» **Work item**
Transcribe the records in full, keeping every character as it is.

Top of Dataset excerpts

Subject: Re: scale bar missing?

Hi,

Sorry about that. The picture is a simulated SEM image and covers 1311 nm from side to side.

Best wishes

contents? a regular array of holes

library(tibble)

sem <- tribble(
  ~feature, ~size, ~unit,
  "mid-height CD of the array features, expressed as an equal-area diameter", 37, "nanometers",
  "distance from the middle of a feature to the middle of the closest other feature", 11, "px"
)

Bottom of Dataset excerpts

» **Exercise result**
Subject: Re: scale bar missing?

Hi,

Sorry about that. The picture is a simulated SEM image and covers 1311 nm from side to side.

Best wishes

contents? a regular array of holes

library(tibble)

sem <- tribble(
  ~feature, ~size, ~unit,
  "mid-height CD of the array features, expressed as an equal-area diameter", 37, "nanometers",
  "distance from the middle of a feature to the middle of the closest other feature", 11, "px"
)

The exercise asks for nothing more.